[Work task]: Print the data that follows exactly as it stands, from its first line through the line containing "The clear distance", and stop there.

┌────────
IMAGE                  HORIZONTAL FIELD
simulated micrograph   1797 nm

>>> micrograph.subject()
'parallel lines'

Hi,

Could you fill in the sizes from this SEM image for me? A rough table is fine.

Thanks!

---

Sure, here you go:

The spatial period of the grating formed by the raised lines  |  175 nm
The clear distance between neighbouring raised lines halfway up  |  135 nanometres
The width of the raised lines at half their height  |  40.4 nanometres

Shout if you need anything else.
└────────

[Exercise solution]:
IMAGE                  HORIZONTAL FIELD
simulated micrograph   1797 nm

>>> micrograph.subject()
'parallel lines'

Hi,

Could you fill in the sizes from this SEM image for me? A rough table is fine.

Thanks!

---

Sure, here you go:

The spatial period of the grating formed by the raised lines  |  175 nm
The clear distance between neighbouring raised lines halfway up  |  135 nanometres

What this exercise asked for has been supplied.